• **EXERCISE**
Beginning at the first line of the data, print each line exactly, stopping after the line that contains "The tool may".

• **ENTRIES SUPPLIED**

========================================================================

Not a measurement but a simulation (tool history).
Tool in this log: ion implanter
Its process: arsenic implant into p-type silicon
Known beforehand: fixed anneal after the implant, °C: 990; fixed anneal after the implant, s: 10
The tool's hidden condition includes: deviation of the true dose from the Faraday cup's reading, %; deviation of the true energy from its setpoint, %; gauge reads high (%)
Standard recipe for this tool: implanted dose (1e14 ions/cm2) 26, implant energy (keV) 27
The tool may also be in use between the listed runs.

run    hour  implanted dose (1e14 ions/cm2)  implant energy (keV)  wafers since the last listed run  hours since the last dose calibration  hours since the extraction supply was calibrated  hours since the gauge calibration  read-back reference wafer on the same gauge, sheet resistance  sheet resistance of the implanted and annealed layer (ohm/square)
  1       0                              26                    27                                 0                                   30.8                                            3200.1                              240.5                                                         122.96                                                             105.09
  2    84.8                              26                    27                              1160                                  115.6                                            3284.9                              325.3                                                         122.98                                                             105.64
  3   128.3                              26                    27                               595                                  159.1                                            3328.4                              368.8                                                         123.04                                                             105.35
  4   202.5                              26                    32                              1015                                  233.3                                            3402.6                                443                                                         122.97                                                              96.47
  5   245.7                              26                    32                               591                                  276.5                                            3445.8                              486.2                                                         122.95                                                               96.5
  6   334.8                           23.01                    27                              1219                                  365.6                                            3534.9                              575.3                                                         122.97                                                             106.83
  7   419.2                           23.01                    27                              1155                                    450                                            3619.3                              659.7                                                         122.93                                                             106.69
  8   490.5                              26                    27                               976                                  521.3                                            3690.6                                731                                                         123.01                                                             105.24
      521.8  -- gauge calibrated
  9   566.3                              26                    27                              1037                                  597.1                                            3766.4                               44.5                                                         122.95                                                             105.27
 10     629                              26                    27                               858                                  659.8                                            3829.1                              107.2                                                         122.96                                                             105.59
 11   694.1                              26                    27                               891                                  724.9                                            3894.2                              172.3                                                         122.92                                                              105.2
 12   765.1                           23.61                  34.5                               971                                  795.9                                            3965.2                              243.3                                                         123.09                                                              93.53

========================================================================

• **WORKED SOLUTION**
Not a measurement but a simulation (tool history).
Tool in this log: ion implanter
Its process: arsenic implant into p-type silicon
Known beforehand: fixed anneal after the implant, °C: 990; fixed anneal after the implant, s: 10
The tool's hidden condition includes: deviation of the true dose from the Faraday cup's reading, %; deviation of the true energy from its setpoint, %; gauge reads high (%)
Standard recipe for this tool: implanted dose (1e14 ions/cm2) 26, implant energy (keV) 27
The tool may also be in use between the listed runs.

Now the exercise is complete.